▼▼▼
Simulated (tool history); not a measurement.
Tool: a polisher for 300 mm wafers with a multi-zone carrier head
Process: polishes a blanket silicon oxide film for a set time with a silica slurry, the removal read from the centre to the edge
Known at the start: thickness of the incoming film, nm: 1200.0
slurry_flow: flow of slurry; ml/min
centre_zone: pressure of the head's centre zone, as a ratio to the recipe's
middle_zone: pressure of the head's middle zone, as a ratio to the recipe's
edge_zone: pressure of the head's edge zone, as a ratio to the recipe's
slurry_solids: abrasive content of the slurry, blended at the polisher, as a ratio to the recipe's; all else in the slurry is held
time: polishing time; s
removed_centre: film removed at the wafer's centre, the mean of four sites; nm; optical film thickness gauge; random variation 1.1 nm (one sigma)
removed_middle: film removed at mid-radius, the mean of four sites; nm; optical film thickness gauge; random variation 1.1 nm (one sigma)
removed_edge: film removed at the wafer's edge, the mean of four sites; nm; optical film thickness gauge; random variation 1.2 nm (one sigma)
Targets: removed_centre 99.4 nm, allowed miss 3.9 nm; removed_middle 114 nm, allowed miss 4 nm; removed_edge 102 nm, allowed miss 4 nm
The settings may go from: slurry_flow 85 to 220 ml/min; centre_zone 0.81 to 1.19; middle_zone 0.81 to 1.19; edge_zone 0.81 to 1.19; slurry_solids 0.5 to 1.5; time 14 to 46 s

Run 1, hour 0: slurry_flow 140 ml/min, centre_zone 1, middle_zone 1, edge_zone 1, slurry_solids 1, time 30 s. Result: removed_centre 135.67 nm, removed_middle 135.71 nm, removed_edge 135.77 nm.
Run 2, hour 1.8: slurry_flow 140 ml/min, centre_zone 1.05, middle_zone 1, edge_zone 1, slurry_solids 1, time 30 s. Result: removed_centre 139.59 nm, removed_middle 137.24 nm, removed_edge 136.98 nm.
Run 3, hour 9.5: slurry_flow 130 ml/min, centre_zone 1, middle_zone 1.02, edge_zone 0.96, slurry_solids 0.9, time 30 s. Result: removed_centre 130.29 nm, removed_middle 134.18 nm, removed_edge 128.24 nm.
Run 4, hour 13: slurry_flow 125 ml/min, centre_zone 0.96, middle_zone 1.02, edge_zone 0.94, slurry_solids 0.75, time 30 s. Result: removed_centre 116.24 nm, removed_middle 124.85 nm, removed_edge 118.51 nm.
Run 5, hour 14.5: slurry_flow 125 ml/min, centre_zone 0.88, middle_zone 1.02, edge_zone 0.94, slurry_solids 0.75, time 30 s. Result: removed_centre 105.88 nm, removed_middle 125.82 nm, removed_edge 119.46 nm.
▲▲▲

### Task item
What you return should be exactly the lines above, starting at the one with "removed_middle: film removed" and ending at the one with "Targets: removed_centre 99.4", and nothing else.

### Answer section
removed_middle: film removed at mid-radius, the mean of four sites; nm; optical film thickness gauge; random variation 1.1 nm (one sigma)
removed_edge: film removed at the wafer's edge, the mean of four sites; nm; optical film thickness gauge; random variation 1.2 nm (one sigma)
Targets: removed_centre 99.4 nm, allowed miss 3.9 nm; removed_middle 114 nm, allowed miss 4 nm; removed_edge 102 nm, allowed miss 4 nm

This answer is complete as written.